Segment Start: Given records

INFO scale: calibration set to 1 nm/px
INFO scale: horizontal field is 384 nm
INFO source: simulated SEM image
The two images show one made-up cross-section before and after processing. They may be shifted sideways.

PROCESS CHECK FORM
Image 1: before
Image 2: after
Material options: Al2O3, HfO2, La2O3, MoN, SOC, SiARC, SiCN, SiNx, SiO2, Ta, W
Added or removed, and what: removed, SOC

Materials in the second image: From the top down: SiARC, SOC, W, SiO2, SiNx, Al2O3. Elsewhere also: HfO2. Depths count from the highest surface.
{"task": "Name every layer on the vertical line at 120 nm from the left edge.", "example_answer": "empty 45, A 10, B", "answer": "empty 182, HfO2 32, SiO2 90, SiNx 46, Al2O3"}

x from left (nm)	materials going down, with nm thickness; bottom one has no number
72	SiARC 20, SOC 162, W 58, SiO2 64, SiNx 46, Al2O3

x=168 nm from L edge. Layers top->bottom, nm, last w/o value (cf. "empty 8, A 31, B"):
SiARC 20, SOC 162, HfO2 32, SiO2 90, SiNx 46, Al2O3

Segment End: Given records

▶ Assigned task:
Please restate, word for word, the lines of the entries that run from the first line through the one holding "x=168 nm from", and add nothing.

▶ Exercise solution:
INFO scale: calibration set to 1 nm/px
INFO scale: horizontal field is 384 nm
INFO source: simulated SEM image
The two images show one made-up cross-section before and after processing. They may be shifted sideways.

PROCESS CHECK FORM
Image 1: before
Image 2: after
Material options: Al2O3, HfO2, La2O3, MoN, SOC, SiARC, SiCN, SiNx, SiO2, Ta, W
Added or removed, and what: removed, SOC

Materials in the second image: From the top down: SiARC, SOC, W, SiO2, SiNx, Al2O3. Elsewhere also: HfO2. Depths count from the highest surface.
{"task": "Name every layer on the vertical line at 120 nm from the left edge.", "example_answer": "empty 45, A 10, B", "answer": "empty 182, HfO2 32, SiO2 90, SiNx 46, Al2O3"}

x from left (nm)	materials going down, with nm thickness; bottom one has no number
72	SiARC 20, SOC 162, W 58, SiO2 64, SiNx 46, Al2O3

x=168 nm from L edge. Layers top->bottom, nm, last w/o value (cf. "empty 8, A 31, B"):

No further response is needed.